> **PROVIDED RECORDS**:
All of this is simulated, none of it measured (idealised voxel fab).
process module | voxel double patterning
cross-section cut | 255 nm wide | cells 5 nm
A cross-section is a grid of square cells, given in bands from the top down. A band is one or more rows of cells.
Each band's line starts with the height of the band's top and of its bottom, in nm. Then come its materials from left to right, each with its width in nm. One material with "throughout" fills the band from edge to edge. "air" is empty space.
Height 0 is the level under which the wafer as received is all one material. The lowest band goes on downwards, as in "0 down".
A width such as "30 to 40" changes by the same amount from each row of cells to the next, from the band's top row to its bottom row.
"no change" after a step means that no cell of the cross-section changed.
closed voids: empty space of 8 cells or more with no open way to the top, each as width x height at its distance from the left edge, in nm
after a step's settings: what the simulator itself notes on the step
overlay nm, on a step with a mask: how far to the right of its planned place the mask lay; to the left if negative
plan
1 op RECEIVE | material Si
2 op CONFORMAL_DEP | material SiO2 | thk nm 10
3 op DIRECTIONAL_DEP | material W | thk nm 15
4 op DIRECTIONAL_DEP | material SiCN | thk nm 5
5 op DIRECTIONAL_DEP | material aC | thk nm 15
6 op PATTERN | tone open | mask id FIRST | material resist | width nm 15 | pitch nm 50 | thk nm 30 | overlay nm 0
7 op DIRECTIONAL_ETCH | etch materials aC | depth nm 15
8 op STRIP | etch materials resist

> **WORK TASK**: Repeat the entries above verbatim, but only from the line that has "after a step's" down to the line that has "5 op DIRECTIONAL_DEP", inclusive.

> **RESPONSE**:
after a step's settings: what the simulator itself notes on the step
overlay nm, on a step with a mask: how far to the right of its planned place the mask lay; to the left if negative
plan
1 op RECEIVE | material Si
2 op CONFORMAL_DEP | material SiO2 | thk nm 10
3 op DIRECTIONAL_DEP | material W | thk nm 15
4 op DIRECTIONAL_DEP | material SiCN | thk nm 5
5 op DIRECTIONAL_DEP | material aC | thk nm 15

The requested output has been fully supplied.